----------------------------------------

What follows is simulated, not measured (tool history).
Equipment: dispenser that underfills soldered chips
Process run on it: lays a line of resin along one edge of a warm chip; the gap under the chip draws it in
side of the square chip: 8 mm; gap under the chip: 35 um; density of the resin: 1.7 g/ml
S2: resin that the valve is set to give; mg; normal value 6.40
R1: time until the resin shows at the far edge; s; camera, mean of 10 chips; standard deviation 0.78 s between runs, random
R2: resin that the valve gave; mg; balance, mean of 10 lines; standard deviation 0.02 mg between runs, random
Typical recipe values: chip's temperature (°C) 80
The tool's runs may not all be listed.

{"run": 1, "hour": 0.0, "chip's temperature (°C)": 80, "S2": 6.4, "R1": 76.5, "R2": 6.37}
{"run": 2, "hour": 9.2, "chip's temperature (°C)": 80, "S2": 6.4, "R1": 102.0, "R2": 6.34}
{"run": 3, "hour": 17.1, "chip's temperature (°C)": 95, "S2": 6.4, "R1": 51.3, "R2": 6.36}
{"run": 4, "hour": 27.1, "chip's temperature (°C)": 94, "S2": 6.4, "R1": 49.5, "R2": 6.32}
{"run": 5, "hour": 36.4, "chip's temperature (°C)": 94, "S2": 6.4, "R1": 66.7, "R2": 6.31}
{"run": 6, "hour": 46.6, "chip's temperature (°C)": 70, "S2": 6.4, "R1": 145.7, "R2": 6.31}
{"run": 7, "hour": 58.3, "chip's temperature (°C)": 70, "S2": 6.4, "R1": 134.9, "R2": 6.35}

----------------------------------------

** ACTION ITEM **
Repeat exactly the lines of the listing from its first line through the line that holds "side of the". Nothing else should appear.

** WRITTEN ANSWER **
What follows is simulated, not measured (tool history).
Equipment: dispenser that underfills soldered chips
Process run on it: lays a line of resin along one edge of a warm chip; the gap under the chip draws it in
side of the square chip: 8 mm; gap under the chip: 35 um; density of the resin: 1.7 g/ml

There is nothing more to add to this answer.